:: Information given ::
· · · · ·
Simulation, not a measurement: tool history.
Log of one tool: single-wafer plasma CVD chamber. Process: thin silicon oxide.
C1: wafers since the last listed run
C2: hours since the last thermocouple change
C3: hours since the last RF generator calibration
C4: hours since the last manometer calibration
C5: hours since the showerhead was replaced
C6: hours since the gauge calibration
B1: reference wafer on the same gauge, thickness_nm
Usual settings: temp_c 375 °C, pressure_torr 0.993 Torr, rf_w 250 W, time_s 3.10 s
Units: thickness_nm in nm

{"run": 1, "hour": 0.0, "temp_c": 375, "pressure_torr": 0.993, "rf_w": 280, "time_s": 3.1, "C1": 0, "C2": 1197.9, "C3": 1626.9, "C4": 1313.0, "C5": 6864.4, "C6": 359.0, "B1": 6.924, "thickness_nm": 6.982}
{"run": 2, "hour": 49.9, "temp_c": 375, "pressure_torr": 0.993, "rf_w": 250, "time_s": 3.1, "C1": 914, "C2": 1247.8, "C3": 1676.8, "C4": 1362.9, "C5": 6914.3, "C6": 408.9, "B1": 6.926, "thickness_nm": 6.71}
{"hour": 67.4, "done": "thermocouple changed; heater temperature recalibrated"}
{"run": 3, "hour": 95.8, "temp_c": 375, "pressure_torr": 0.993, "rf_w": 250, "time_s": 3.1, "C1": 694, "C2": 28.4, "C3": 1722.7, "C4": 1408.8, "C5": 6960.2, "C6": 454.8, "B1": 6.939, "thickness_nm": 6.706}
· · · · ·

:: Assigned task ::
For this exercise, please copy exactly the lines of the material above from its first line through the line where "B1: reference wafer" appears.

:: Solution ::
Simulation, not a measurement: tool history.
Log of one tool: single-wafer plasma CVD chamber. Process: thin silicon oxide.
C1: wafers since the last listed run
C2: hours since the last thermocouple change
C3: hours since the last RF generator calibration
C4: hours since the last manometer calibration
C5: hours since the showerhead was replaced
C6: hours since the gauge calibration
B1: reference wafer on the same gauge, thickness_nm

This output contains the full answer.